◆ **WORK INSTRUCTION**
What the task needs is every record repeated exactly, nothing more.

◆ **ENTRIES SUPPLIED**
--

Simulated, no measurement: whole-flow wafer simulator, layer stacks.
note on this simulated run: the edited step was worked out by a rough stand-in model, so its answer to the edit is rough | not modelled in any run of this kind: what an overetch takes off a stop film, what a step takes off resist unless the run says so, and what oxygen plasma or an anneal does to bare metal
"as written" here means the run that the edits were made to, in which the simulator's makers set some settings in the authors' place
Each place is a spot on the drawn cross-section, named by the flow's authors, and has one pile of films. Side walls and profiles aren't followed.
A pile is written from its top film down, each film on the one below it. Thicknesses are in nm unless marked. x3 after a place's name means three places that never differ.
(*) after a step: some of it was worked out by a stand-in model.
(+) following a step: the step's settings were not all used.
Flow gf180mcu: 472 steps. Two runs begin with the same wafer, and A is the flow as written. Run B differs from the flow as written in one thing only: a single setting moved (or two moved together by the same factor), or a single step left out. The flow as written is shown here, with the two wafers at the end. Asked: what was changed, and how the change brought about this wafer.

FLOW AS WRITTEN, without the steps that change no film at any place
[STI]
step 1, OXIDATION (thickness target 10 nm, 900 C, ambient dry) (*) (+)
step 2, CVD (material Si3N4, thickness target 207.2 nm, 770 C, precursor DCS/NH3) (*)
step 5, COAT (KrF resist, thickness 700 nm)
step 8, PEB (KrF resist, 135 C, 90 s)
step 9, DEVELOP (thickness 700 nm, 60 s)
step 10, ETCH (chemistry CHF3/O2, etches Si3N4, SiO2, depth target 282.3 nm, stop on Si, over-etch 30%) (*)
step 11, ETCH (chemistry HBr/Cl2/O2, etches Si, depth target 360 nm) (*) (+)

--

◆ **TASK OUTPUT**
Simulated, no measurement: whole-flow wafer simulator, layer stacks.
note on this simulated run: the edited step was worked out by a rough stand-in model, so its answer to the edit is rough | not modelled in any run of this kind: what an overetch takes off a stop film, what a step takes off resist unless the run says so, and what oxygen plasma or an anneal does to bare metal
"as written" here means the run that the edits were made to, in which the simulator's makers set some settings in the authors' place
Each place is a spot on the drawn cross-section, named by the flow's authors, and has one pile of films. Side walls and profiles aren't followed.
A pile is written from its top film down, each film on the one below it. Thicknesses are in nm unless marked. x3 after a place's name means three places that never differ.
(*) after a step: some of it was worked out by a stand-in model.
(+) following a step: the step's settings were not all used.
Flow gf180mcu: 472 steps. Two runs begin with the same wafer, and A is the flow as written. Run B differs from the flow as written in one thing only: a single setting moved (or two moved together by the same factor), or a single step left out. The flow as written is shown here, with the two wafers at the end. Asked: what was changed, and how the change brought about this wafer.

FLOW AS WRITTEN, without the steps that change no film at any place
[STI]
step 1, OXIDATION (thickness target 10 nm, 900 C, ambient dry) (*) (+)
step 2, CVD (material Si3N4, thickness target 207.2 nm, 770 C, precursor DCS/NH3) (*)
step 5, COAT (KrF resist, thickness 700 nm)
step 8, PEB (KrF resist, 135 C, 90 s)
step 9, DEVELOP (thickness 700 nm, 60 s)
step 10, ETCH (chemistry CHF3/O2, etches Si3N4, SiO2, depth target 282.3 nm, stop on Si, over-etch 30%) (*)
step 11, ETCH (chemistry HBr/Cl2/O2, etches Si, depth target 360 nm) (*) (+)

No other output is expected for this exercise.